### Activity
Please reproduce every entry below without omitting a single line.

::::::::::

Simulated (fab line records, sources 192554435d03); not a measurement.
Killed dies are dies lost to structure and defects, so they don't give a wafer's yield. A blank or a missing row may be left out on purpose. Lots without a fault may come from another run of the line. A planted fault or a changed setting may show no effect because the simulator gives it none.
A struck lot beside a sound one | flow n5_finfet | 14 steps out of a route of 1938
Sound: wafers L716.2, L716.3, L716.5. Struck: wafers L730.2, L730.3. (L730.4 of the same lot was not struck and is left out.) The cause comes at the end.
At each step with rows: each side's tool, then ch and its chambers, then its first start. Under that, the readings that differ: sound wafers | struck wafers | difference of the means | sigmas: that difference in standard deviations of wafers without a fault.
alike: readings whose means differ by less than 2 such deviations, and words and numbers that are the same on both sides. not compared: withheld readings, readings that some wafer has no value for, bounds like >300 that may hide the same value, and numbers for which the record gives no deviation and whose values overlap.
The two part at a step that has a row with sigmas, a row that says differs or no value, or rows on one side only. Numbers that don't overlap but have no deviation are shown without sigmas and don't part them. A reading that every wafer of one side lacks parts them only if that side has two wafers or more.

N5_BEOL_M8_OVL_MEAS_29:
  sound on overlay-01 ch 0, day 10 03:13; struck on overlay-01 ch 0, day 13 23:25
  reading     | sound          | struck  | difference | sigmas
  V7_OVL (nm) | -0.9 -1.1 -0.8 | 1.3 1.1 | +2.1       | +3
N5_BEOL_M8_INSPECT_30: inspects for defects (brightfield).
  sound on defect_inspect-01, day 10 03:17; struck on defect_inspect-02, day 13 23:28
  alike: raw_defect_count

::::::::::

### Written response
Simulated (fab line records, sources 192554435d03); not a measurement.
Killed dies are dies lost to structure and defects, so they don't give a wafer's yield. A blank or a missing row may be left out on purpose. Lots without a fault may come from another run of the line. A planted fault or a changed setting may show no effect because the simulator gives it none.
A struck lot beside a sound one | flow n5_finfet | 14 steps out of a route of 1938
Sound: wafers L716.2, L716.3, L716.5. Struck: wafers L730.2, L730.3. (L730.4 of the same lot was not struck and is left out.) The cause comes at the end.
At each step with rows: each side's tool, then ch and its chambers, then its first start. Under that, the readings that differ: sound wafers | struck wafers | difference of the means | sigmas: that difference in standard deviations of wafers without a fault.
alike: readings whose means differ by less than 2 such deviations, and words and numbers that are the same on both sides. not compared: withheld readings, readings that some wafer has no value for, bounds like >300 that may hide the same value, and numbers for which the record gives no deviation and whose values overlap.
The two part at a step that has a row with sigmas, a row that says differs or no value, or rows on one side only. Numbers that don't overlap but have no deviation are shown without sigmas and don't part them. A reading that every wafer of one side lacks parts them only if that side has two wafers or more.

N5_BEOL_M8_OVL_MEAS_29:
  sound on overlay-01 ch 0, day 10 03:13; struck on overlay-01 ch 0, day 13 23:25
  reading     | sound          | struck  | difference | sigmas
  V7_OVL (nm) | -0.9 -1.1 -0.8 | 1.3 1.1 | +2.1       | +3
N5_BEOL_M8_INSPECT_30: inspects for defects (brightfield).
  sound on defect_inspect-01, day 10 03:17; struck on defect_inspect-02, day 13 23:28
  alike: raw_defect_count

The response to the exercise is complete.